Output exactly the lines that run from the top of the entries to the line holding "R3: film removed", including both of those lines.

**DATA RECORDS**
►
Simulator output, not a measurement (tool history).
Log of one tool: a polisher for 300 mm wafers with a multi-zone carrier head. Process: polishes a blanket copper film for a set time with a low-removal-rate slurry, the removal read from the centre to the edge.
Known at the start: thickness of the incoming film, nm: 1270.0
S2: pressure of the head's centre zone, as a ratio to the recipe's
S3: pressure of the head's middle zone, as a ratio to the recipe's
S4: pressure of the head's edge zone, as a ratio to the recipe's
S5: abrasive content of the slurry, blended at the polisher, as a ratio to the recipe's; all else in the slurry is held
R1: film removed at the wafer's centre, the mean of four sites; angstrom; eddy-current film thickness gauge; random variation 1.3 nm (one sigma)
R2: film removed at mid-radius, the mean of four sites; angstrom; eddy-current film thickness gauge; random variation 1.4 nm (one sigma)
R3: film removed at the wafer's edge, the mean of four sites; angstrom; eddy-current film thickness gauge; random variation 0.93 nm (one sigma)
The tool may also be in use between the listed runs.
◄

**RESPONSE AREA**
Simulator output, not a measurement (tool history).
Log of one tool: a polisher for 300 mm wafers with a multi-zone carrier head. Process: polishes a blanket copper film for a set time with a low-removal-rate slurry, the removal read from the centre to the edge.
Known at the start: thickness of the incoming film, nm: 1270.0
S2: pressure of the head's centre zone, as a ratio to the recipe's
S3: pressure of the head's middle zone, as a ratio to the recipe's
S4: pressure of the head's edge zone, as a ratio to the recipe's
S5: abrasive content of the slurry, blended at the polisher, as a ratio to the recipe's; all else in the slurry is held
R1: film removed at the wafer's centre, the mean of four sites; angstrom; eddy-current film thickness gauge; random variation 1.3 nm (one sigma)
R2: film removed at mid-radius, the mean of four sites; angstrom; eddy-current film thickness gauge; random variation 1.4 nm (one sigma)
R3: film removed at the wafer's edge, the mean of four sites; angstrom; eddy-current film thickness gauge; random variation 0.93 nm (one sigma)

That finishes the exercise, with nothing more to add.